====

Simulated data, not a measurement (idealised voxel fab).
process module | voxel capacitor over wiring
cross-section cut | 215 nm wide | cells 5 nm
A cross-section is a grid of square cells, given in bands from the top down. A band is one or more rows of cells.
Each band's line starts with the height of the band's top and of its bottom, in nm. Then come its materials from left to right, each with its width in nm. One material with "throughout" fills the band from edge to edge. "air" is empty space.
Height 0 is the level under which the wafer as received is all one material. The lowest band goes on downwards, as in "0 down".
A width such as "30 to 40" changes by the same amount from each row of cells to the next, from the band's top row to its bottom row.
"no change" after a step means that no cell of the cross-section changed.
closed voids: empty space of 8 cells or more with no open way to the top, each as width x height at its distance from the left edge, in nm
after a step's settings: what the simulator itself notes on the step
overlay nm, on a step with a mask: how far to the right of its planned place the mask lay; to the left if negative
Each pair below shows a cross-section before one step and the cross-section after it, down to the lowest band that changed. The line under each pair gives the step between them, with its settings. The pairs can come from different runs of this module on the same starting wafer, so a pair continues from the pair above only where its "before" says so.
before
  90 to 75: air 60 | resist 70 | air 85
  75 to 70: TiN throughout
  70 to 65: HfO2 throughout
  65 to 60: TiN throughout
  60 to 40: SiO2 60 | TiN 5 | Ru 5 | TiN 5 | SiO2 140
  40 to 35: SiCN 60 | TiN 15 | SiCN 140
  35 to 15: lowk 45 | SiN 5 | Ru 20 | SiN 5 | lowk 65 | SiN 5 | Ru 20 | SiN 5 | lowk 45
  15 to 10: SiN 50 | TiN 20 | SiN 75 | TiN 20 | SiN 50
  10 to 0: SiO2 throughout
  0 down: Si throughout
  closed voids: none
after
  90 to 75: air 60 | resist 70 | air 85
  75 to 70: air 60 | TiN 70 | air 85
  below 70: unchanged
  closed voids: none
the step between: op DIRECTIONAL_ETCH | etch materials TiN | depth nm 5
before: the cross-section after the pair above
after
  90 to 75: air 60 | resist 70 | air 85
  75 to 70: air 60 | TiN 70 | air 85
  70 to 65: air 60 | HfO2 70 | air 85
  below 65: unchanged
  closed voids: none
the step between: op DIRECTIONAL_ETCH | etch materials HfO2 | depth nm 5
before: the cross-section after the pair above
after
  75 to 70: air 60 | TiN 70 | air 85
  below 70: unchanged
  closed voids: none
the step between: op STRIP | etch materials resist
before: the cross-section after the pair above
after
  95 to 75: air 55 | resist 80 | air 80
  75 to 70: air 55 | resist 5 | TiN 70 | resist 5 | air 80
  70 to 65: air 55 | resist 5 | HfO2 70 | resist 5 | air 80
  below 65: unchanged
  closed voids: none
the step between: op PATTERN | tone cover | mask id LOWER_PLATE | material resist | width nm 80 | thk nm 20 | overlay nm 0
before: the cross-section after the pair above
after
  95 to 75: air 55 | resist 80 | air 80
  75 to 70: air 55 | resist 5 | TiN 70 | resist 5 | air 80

====

▸ **Action item**:
The line with "closed voids: empty" marks the end; reproduce exactly every line from the start of the entries up to it, that line included.

▸ **Your response**:
Simulated data, not a measurement (idealised voxel fab).
process module | voxel capacitor over wiring
cross-section cut | 215 nm wide | cells 5 nm
A cross-section is a grid of square cells, given in bands from the top down. A band is one or more rows of cells.
Each band's line starts with the height of the band's top and of its bottom, in nm. Then come its materials from left to right, each with its width in nm. One material with "throughout" fills the band from edge to edge. "air" is empty space.
Height 0 is the level under which the wafer as received is all one material. The lowest band goes on downwards, as in "0 down".
A width such as "30 to 40" changes by the same amount from each row of cells to the next, from the band's top row to its bottom row.
"no change" after a step means that no cell of the cross-section changed.
closed voids: empty space of 8 cells or more with no open way to the top, each as width x height at its distance from the left edge, in nm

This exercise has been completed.